═══ PROVIDED MATERIAL

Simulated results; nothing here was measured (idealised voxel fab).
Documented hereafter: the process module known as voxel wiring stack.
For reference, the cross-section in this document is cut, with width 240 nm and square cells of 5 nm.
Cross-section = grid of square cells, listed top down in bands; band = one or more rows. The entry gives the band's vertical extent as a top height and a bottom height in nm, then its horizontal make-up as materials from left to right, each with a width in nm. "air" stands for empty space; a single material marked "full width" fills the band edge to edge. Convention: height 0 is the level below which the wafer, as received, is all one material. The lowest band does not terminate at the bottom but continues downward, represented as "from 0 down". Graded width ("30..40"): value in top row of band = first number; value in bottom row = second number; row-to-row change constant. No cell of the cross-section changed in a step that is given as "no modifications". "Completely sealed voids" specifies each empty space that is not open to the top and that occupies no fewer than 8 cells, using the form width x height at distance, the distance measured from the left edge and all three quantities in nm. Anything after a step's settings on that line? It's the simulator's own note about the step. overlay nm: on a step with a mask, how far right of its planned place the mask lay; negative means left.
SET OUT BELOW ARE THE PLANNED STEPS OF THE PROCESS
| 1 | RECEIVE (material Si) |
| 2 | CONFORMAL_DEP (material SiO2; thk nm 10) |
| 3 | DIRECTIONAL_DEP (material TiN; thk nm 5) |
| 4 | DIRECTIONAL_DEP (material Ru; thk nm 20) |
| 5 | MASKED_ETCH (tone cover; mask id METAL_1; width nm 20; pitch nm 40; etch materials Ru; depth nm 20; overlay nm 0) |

══════

> _WORK ITEM_
All lines in the data above from the one with "thk nm 10) |" through the one with "thk nm 20) |" must be repeated exactly, and no others.

> _RESPONSE AREA_
| 2 | CONFORMAL_DEP (material SiO2; thk nm 10) |
| 3 | DIRECTIONAL_DEP (material TiN; thk nm 5) |
| 4 | DIRECTIONAL_DEP (material Ru; thk nm 20) |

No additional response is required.